DATA EXTRACTS START
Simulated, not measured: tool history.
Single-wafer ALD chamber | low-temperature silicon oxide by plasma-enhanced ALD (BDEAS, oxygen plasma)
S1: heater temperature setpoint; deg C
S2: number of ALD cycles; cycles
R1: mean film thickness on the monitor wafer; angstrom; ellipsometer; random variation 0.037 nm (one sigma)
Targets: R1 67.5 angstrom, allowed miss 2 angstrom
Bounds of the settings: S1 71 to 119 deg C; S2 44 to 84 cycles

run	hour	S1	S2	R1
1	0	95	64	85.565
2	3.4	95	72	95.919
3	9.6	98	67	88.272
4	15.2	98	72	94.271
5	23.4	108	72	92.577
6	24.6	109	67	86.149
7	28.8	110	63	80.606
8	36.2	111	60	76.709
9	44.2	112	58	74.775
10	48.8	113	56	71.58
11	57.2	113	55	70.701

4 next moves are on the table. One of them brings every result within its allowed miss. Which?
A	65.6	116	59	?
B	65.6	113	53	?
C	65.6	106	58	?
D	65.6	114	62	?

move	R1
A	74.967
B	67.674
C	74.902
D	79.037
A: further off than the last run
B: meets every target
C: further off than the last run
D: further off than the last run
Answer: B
DATA EXTRACTS END

**REQUIREMENT**.
Transcribe all of the material exactly. Omit nothing.

**TASK RESULT**.
Simulated, not measured: tool history.
Single-wafer ALD chamber | low-temperature silicon oxide by plasma-enhanced ALD (BDEAS, oxygen plasma)
S1: heater temperature setpoint; deg C
S2: number of ALD cycles; cycles
R1: mean film thickness on the monitor wafer; angstrom; ellipsometer; random variation 0.037 nm (one sigma)
Targets: R1 67.5 angstrom, allowed miss 2 angstrom
Bounds of the settings: S1 71 to 119 deg C; S2 44 to 84 cycles

run	hour	S1	S2	R1
1	0	95	64	85.565
2	3.4	95	72	95.919
3	9.6	98	67	88.272
4	15.2	98	72	94.271
5	23.4	108	72	92.577
6	24.6	109	67	86.149
7	28.8	110	63	80.606
8	36.2	111	60	76.709
9	44.2	112	58	74.775
10	48.8	113	56	71.58
11	57.2	113	55	70.701

4 next moves are on the table. One of them brings every result within its allowed miss. Which?
A	65.6	116	59	?
B	65.6	113	53	?
C	65.6	106	58	?
D	65.6	114	62	?

move	R1
A	74.967
B	67.674
C	74.902
D	79.037
A: further off than the last run
B: meets every target
C: further off than the last run
D: further off than the last run
Answer: B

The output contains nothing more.